◆ Work request: Word for word, restate the lines from the start of the data below through the line containing "Name of the".

──────────────────────────────
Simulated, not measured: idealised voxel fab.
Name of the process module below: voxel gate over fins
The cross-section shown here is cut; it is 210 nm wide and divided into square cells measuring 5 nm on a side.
──────────────────────────────

◆ Your solution:
Simulated, not measured: idealised voxel fab.
Name of the process module below: voxel gate over fins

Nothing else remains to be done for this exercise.